Activity —
Write out the data that follows. Keep every character unchanged.

Information —
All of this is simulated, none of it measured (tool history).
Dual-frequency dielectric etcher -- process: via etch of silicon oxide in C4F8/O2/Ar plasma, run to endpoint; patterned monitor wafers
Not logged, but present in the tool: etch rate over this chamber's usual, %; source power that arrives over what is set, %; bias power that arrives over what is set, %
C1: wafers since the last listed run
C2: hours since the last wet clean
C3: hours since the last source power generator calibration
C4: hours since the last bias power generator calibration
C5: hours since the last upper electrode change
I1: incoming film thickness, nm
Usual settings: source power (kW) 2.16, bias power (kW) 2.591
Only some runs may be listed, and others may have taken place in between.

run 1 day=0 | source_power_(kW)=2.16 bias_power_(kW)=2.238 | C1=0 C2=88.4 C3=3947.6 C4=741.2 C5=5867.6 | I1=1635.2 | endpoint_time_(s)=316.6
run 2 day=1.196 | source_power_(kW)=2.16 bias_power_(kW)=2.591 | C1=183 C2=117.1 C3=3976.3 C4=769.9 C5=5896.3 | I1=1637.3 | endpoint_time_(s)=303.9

Written response —
All of this is simulated, none of it measured (tool history).
Dual-frequency dielectric etcher -- process: via etch of silicon oxide in C4F8/O2/Ar plasma, run to endpoint; patterned monitor wafers
Not logged, but present in the tool: etch rate over this chamber's usual, %; source power that arrives over what is set, %; bias power that arrives over what is set, %
C1: wafers since the last listed run
C2: hours since the last wet clean
C3: hours since the last source power generator calibration
C4: hours since the last bias power generator calibration
C5: hours since the last upper electrode change
I1: incoming film thickness, nm
Usual settings: source power (kW) 2.16, bias power (kW) 2.591
Only some runs may be listed, and others may have taken place in between.

run 1 day=0 | source_power_(kW)=2.16 bias_power_(kW)=2.238 | C1=0 C2=88.4 C3=3947.6 C4=741.2 C5=5867.6 | I1=1635.2 | endpoint_time_(s)=316.6
run 2 day=1.196 | source_power_(kW)=2.16 bias_power_(kW)=2.591 | C1=183 C2=117.1 C3=3976.3 C4=769.9 C5=5896.3 | I1=1637.3 | endpoint_time_(s)=303.9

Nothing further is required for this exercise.